======

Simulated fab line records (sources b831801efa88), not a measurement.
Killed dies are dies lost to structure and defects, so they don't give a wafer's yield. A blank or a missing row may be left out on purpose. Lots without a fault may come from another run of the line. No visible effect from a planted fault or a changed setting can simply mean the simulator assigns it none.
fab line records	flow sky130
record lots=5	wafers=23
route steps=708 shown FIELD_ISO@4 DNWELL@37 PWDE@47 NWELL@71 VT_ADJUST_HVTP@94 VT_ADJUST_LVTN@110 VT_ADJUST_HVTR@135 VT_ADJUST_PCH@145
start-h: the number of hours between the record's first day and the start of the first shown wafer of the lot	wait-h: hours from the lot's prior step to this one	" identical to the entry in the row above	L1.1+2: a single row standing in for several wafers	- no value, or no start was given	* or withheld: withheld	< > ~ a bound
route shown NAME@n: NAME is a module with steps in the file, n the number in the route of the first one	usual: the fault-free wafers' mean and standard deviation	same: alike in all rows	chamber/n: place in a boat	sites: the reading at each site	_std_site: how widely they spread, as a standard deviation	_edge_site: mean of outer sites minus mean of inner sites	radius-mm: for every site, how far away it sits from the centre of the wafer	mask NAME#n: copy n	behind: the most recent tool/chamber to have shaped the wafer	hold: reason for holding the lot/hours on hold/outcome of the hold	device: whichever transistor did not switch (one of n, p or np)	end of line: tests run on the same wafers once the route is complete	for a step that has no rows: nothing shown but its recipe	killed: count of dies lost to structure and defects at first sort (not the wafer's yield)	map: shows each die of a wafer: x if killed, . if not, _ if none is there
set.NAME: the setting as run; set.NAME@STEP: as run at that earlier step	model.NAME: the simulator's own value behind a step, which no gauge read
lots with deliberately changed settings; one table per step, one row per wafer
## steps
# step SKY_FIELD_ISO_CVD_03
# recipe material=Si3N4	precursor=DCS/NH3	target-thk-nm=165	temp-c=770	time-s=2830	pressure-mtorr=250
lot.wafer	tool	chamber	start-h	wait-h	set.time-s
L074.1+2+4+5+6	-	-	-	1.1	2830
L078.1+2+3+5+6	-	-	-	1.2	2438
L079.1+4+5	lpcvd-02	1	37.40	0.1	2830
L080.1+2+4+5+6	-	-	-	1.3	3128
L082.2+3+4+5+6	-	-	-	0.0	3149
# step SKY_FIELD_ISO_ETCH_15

======

§ REQUIRED ACTION:
Print, unaltered, every line from the beginning of the material down to the line with "start-h: the number".

§ EXERCISE RESPONSE:
Simulated fab line records (sources b831801efa88), not a measurement.
Killed dies are dies lost to structure and defects, so they don't give a wafer's yield. A blank or a missing row may be left out on purpose. Lots without a fault may come from another run of the line. No visible effect from a planted fault or a changed setting can simply mean the simulator assigns it none.
fab line records	flow sky130
record lots=5	wafers=23
route steps=708 shown FIELD_ISO@4 DNWELL@37 PWDE@47 NWELL@71 VT_ADJUST_HVTP@94 VT_ADJUST_LVTN@110 VT_ADJUST_HVTR@135 VT_ADJUST_PCH@145
start-h: the number of hours between the record's first day and the start of the first shown wafer of the lot	wait-h: hours from the lot's prior step to this one	" identical to the entry in the row above	L1.1+2: a single row standing in for several wafers	- no value, or no start was given	* or withheld: withheld	< > ~ a bound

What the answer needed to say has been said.